_REQUIRED ACTION_
Starting at the line that contains "Each band's line" in the listing below, write out every line word for word until you have written the line that contains "Height 0 is".

═══ DATA FOR ANALYSIS ═══

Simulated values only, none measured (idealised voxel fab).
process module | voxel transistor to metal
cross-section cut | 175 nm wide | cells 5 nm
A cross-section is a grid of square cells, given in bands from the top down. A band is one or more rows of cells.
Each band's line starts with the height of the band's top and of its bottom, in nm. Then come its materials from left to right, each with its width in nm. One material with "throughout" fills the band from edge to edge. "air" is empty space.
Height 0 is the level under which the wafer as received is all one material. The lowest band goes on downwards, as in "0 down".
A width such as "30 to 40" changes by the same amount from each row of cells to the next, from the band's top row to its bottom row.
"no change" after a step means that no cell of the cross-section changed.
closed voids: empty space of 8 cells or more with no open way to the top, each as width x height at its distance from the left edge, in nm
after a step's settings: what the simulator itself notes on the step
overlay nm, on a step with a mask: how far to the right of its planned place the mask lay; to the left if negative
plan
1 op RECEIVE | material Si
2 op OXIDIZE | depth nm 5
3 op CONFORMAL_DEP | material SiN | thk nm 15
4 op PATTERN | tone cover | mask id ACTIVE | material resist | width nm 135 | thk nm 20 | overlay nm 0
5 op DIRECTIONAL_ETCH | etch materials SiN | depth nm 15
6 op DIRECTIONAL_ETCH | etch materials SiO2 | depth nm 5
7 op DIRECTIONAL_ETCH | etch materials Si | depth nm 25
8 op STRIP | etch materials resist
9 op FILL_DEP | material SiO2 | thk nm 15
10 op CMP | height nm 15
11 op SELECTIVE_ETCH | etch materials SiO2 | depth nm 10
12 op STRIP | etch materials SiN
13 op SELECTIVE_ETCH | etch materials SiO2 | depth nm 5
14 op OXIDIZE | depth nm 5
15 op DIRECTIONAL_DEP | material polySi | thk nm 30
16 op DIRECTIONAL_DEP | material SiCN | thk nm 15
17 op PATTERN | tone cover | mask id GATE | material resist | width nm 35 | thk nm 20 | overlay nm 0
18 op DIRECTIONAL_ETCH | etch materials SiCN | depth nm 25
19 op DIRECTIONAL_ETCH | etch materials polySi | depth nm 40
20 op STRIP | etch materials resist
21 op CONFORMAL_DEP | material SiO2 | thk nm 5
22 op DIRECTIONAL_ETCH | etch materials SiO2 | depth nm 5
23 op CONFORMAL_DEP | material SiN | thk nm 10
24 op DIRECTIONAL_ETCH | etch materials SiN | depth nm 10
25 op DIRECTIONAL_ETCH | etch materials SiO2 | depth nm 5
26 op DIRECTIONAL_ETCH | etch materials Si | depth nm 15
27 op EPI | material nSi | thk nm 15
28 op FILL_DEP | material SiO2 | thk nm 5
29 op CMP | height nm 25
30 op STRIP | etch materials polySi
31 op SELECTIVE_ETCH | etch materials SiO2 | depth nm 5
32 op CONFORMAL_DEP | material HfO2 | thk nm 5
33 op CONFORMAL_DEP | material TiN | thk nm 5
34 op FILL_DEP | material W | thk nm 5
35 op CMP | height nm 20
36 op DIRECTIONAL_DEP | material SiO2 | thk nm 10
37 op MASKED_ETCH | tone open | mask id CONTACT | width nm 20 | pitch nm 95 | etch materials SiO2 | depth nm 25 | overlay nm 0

═══

_RESULT_
Each band's line starts with the height of the band's top and of its bottom, in nm. Then come its materials from left to right, each with its width in nm. One material with "throughout" fills the band from edge to edge. "air" is empty space.
Height 0 is the level under which the wafer as received is all one material. The lowest band goes on downwards, as in "0 down".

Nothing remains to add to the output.